****************
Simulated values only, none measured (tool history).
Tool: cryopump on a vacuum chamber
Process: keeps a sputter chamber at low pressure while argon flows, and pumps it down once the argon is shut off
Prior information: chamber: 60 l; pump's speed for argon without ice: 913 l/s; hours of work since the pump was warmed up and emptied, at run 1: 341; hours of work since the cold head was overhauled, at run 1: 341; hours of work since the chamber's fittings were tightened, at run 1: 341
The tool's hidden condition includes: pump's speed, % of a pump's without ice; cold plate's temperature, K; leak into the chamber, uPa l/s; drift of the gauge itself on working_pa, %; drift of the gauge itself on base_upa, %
****************

- **Requirement**
Every entry above has to be returned exactly as written.

- **Exercise output**
Simulated values only, none measured (tool history).
Tool: cryopump on a vacuum chamber
Process: keeps a sputter chamber at low pressure while argon flows, and pumps it down once the argon is shut off
Prior information: chamber: 60 l; pump's speed for argon without ice: 913 l/s; hours of work since the pump was warmed up and emptied, at run 1: 341; hours of work since the cold head was overhauled, at run 1: 341; hours of work since the chamber's fittings were tightened, at run 1: 341
The tool's hidden condition includes: pump's speed, % of a pump's without ice; cold plate's temperature, K; leak into the chamber, uPa l/s; drift of the gauge itself on working_pa, %; drift of the gauge itself on base_upa, %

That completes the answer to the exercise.